■ **Assignment**
Beginning with the first line, please repeat the entries exactly and end on the line that contains "(*) after a".

■ **Recorded data**
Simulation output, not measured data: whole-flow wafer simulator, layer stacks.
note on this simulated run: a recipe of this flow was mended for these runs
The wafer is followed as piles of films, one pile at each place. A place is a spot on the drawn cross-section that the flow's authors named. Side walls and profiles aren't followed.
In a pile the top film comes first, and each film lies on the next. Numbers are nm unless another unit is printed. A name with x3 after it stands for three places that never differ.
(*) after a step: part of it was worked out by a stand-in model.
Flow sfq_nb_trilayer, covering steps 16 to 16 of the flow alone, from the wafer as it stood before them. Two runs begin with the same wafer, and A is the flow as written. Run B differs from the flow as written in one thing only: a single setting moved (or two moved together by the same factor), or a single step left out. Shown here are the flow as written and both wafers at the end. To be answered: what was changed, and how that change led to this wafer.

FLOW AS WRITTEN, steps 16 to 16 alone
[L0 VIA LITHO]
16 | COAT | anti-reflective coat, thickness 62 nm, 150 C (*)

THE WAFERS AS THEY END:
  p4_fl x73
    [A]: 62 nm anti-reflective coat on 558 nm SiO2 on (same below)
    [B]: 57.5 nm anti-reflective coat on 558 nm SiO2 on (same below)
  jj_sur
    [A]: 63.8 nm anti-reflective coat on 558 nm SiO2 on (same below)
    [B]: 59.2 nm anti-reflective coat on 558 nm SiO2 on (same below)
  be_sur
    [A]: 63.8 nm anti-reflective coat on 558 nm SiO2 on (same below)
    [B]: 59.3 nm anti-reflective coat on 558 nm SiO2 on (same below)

■ **Response box**
Simulation output, not measured data: whole-flow wafer simulator, layer stacks.
note on this simulated run: a recipe of this flow was mended for these runs
The wafer is followed as piles of films, one pile at each place. A place is a spot on the drawn cross-section that the flow's authors named. Side walls and profiles aren't followed.
In a pile the top film comes first, and each film lies on the next. Numbers are nm unless another unit is printed. A name with x3 after it stands for three places that never differ.
(*) after a step: part of it was worked out by a stand-in model.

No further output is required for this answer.